* [Brief] Below you will find a set of lines. Repeat them all exactly.

Entries provided Start Marker

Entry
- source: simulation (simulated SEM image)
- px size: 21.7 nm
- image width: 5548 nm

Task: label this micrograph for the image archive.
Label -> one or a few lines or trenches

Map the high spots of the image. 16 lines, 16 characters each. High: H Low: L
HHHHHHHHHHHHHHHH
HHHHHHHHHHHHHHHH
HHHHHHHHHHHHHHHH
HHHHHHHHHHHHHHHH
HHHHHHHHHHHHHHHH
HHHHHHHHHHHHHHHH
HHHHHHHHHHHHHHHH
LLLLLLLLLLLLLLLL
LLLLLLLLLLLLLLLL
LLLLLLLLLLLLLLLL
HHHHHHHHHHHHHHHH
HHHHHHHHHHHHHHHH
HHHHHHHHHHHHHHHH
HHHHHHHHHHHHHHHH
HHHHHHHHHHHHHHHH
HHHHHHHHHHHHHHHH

Entries provided End Marker

* [Task output]
Entry
- source: simulation (simulated SEM image)
- px size: 21.7 nm
- image width: 5548 nm

Task: label this micrograph for the image archive.
Label -> one or a few lines or trenches

Map the high spots of the image. 16 lines, 16 characters each. High: H Low: L
HHHHHHHHHHHHHHHH
HHHHHHHHHHHHHHHH
HHHHHHHHHHHHHHHH
HHHHHHHHHHHHHHHH
HHHHHHHHHHHHHHHH
HHHHHHHHHHHHHHHH
HHHHHHHHHHHHHHHH
LLLLLLLLLLLLLLLL
LLLLLLLLLLLLLLLL
LLLLLLLLLLLLLLLL
HHHHHHHHHHHHHHHH
HHHHHHHHHHHHHHHH
HHHHHHHHHHHHHHHH
HHHHHHHHHHHHHHHH
HHHHHHHHHHHHHHHH
HHHHHHHHHHHHHHHH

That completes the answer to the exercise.